> _Assigned task_
The listing needs restating word for word.

> _Listed records_
:::::

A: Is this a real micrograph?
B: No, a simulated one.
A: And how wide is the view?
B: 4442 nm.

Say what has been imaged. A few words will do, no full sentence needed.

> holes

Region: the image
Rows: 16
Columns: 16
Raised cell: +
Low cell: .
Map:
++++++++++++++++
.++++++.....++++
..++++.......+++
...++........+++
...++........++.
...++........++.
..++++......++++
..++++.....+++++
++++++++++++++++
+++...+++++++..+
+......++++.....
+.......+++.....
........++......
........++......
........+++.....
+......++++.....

:::::

> _Exercise response_
A: Is this a real micrograph?
B: No, a simulated one.
A: And how wide is the view?
B: 4442 nm.

Say what has been imaged. A few words will do, no full sentence needed.

> holes

Region: the image
Rows: 16
Columns: 16
Raised cell: +
Low cell: .
Map:
++++++++++++++++
.++++++.....++++
..++++.......+++
...++........+++
...++........++.
...++........++.
..++++......++++
..++++.....+++++
++++++++++++++++
+++...+++++++..+
+......++++.....
+.......+++.....
........++......
........++......
........+++.....
+......++++.....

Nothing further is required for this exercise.